Content starts
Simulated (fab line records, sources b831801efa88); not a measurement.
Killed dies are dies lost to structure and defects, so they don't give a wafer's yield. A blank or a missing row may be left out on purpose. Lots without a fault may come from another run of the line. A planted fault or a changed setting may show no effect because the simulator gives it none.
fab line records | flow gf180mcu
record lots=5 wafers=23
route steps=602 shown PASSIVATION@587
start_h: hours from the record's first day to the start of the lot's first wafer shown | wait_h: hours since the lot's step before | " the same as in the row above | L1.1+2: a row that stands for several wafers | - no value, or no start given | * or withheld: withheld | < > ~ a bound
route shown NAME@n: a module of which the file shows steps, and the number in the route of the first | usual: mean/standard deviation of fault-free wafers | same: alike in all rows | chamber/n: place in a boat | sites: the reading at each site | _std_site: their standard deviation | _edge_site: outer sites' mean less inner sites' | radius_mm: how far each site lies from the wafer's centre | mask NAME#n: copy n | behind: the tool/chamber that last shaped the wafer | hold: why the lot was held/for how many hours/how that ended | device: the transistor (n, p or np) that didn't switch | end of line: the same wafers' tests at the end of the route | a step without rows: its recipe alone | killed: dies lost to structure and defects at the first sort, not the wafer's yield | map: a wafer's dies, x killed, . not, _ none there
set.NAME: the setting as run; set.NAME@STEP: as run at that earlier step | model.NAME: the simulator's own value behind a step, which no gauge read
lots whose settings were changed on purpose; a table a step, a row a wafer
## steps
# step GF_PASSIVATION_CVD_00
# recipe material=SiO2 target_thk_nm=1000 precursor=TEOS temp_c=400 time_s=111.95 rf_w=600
Content ends

REQUIRED ACTION:
From the very first line of the records down to the line with "route shown NAME@n: a", please write out each line exactly, including both ends and no other lines.

WORKED SOLUTION:
Simulated (fab line records, sources b831801efa88); not a measurement.
Killed dies are dies lost to structure and defects, so they don't give a wafer's yield. A blank or a missing row may be left out on purpose. Lots without a fault may come from another run of the line. A planted fault or a changed setting may show no effect because the simulator gives it none.
fab line records | flow gf180mcu
record lots=5 wafers=23
route steps=602 shown PASSIVATION@587
start_h: hours from the record's first day to the start of the lot's first wafer shown | wait_h: hours since the lot's step before | " the same as in the row above | L1.1+2: a row that stands for several wafers | - no value, or no start given | * or withheld: withheld | < > ~ a bound
route shown NAME@n: a module of which the file shows steps, and the number in the route of the first | usual: mean/standard deviation of fault-free wafers | same: alike in all rows | chamber/n: place in a boat | sites: the reading at each site | _std_site: their standard deviation | _edge_site: outer sites' mean less inner sites' | radius_mm: how far each site lies from the wafer's centre | mask NAME#n: copy n | behind: the tool/chamber that last shaped the wafer | hold: why the lot was held/for how many hours/how that ended | device: the transistor (n, p or np) that didn't switch | end of line: the same wafers' tests at the end of the route | a step without rows: its recipe alone | killed: dies lost to structure and defects at the first sort, not the wafer's yield | map: a wafer's dies, x killed, . not, _ none there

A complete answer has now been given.